**Action item**
Once you have read the listing below, output it again exactly.

── Dataset extract
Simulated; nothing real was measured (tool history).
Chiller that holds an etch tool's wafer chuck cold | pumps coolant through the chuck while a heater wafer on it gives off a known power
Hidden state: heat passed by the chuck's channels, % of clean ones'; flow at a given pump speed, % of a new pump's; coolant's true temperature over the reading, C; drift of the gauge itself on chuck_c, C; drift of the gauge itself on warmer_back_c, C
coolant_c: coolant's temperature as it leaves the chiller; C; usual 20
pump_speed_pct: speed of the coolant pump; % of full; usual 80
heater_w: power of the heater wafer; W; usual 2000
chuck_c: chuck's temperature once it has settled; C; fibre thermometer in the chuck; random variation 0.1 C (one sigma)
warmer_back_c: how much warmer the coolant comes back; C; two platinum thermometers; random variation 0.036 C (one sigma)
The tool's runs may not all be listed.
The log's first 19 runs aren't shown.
────

**Task result**
Simulated; nothing real was measured (tool history).
Chiller that holds an etch tool's wafer chuck cold | pumps coolant through the chuck while a heater wafer on it gives off a known power
Hidden state: heat passed by the chuck's channels, % of clean ones'; flow at a given pump speed, % of a new pump's; coolant's true temperature over the reading, C; drift of the gauge itself on chuck_c, C; drift of the gauge itself on warmer_back_c, C
coolant_c: coolant's temperature as it leaves the chiller; C; usual 20
pump_speed_pct: speed of the coolant pump; % of full; usual 80
heater_w: power of the heater wafer; W; usual 2000
chuck_c: chuck's temperature once it has settled; C; fibre thermometer in the chuck; random variation 0.1 C (one sigma)
warmer_back_c: how much warmer the coolant comes back; C; two platinum thermometers; random variation 0.036 C (one sigma)
The tool's runs may not all be listed.
The log's first 19 runs aren't shown.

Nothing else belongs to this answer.